***** Source data

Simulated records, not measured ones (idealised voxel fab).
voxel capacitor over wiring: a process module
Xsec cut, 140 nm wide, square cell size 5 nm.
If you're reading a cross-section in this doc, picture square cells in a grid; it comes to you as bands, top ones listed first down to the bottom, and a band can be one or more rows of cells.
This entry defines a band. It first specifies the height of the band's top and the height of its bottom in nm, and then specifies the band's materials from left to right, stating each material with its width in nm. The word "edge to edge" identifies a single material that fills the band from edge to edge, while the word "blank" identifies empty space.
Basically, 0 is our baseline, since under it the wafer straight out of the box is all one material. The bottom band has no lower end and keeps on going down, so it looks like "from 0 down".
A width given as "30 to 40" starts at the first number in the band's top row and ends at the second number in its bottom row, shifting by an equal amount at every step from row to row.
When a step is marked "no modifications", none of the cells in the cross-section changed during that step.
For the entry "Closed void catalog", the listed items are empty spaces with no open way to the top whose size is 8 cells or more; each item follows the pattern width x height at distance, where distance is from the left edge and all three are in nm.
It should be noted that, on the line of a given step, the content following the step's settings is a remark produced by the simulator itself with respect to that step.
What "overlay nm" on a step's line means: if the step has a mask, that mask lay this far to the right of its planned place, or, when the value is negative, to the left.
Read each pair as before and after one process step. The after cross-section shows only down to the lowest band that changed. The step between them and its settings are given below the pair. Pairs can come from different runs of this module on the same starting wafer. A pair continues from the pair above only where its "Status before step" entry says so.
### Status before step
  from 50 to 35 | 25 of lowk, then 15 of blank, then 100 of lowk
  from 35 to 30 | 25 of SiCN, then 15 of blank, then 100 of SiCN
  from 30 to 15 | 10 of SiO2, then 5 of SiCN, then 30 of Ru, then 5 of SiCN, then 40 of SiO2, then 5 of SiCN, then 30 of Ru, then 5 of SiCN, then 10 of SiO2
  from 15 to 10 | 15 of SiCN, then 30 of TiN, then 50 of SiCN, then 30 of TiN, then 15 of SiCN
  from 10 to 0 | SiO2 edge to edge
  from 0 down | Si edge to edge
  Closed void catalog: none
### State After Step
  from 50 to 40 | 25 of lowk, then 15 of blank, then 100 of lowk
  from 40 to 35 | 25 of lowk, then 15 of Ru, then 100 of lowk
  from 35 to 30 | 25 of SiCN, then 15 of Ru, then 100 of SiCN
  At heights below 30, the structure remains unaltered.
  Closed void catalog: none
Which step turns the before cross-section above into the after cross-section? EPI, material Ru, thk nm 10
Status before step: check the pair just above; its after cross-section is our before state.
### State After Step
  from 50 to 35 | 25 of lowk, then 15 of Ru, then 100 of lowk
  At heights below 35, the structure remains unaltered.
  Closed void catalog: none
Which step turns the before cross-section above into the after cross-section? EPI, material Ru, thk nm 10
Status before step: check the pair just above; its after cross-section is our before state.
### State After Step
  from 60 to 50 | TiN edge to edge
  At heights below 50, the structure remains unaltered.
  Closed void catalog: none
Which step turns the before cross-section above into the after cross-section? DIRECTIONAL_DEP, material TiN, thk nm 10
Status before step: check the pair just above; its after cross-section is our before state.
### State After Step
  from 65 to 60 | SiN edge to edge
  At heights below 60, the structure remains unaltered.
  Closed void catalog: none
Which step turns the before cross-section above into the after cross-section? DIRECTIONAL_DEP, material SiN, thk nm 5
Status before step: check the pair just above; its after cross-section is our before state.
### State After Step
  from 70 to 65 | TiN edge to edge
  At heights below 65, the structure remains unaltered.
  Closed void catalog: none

**********

Work task – Retype the entries exactly from the first line, stopping after the line with "This entry defines".

Answer space –
Simulated records, not measured ones (idealised voxel fab).
voxel capacitor over wiring: a process module
Xsec cut, 140 nm wide, square cell size 5 nm.
If you're reading a cross-section in this doc, picture square cells in a grid; it comes to you as bands, top ones listed first down to the bottom, and a band can be one or more rows of cells.
This entry defines a band. It first specifies the height of the band's top and the height of its bottom in nm, and then specifies the band's materials from left to right, stating each material with its width in nm. The word "edge to edge" identifies a single material that fills the band from edge to edge, while the word "blank" identifies empty space.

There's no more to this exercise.